▶ [Given information]
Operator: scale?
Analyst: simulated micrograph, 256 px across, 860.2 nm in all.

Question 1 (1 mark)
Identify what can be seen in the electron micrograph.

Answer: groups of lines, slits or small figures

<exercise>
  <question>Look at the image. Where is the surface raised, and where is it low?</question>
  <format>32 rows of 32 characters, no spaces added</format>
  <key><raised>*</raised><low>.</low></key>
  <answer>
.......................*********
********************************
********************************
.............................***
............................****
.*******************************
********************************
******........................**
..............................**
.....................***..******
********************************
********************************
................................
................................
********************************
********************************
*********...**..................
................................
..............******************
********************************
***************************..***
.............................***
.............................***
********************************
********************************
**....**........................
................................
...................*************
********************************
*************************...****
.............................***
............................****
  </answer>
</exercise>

▶ [Work task] Only the lines from the first line of the records through the one containing "<question>Look at the" should be reproduced, exactly, with both of them included.

▶ [Written answer]
Operator: scale?
Analyst: simulated micrograph, 256 px across, 860.2 nm in all.

Question 1 (1 mark)
Identify what can be seen in the electron micrograph.

Answer: groups of lines, slits or small figures

<exercise>
  <question>Look at the image. Where is the surface raised, and where is it low?</question>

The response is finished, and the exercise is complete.